**Excerpted data**
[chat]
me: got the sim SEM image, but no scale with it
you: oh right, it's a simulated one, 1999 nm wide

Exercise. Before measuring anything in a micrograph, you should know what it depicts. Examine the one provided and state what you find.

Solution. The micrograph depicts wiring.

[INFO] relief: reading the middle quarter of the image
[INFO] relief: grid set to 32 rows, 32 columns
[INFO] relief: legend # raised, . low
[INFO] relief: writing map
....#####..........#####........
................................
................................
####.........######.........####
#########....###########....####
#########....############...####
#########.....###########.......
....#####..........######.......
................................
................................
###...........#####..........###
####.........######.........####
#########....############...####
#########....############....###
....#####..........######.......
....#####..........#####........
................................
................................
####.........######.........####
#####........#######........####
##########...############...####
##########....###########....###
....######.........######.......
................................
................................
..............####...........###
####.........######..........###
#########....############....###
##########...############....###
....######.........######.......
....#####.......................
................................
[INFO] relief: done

**Work task**
Please print the full listing shown above, exactly as it appears.

**Expected answer**
[chat]
me: got the sim SEM image, but no scale with it
you: oh right, it's a simulated one, 1999 nm wide

Exercise. Before measuring anything in a micrograph, you should know what it depicts. Examine the one provided and state what you find.

Solution. The micrograph depicts wiring.

[INFO] relief: reading the middle quarter of the image
[INFO] relief: grid set to 32 rows, 32 columns
[INFO] relief: legend # raised, . low
[INFO] relief: writing map
....#####..........#####........
................................
................................
####.........######.........####
#########....###########....####
#########....############...####
#########.....###########.......
....#####..........######.......
................................
................................
###...........#####..........###
####.........######.........####
#########....############...####
#########....############....###
....#####..........######.......
....#####..........#####........
................................
................................
####.........######.........####
#####........#######........####
##########...############...####
##########....###########....###
....######.........######.......
................................
................................
..............####...........###
####.........######..........###
#########....############....###
##########...############....###
....######.........######.......
....#####.......................
................................
[INFO] relief: done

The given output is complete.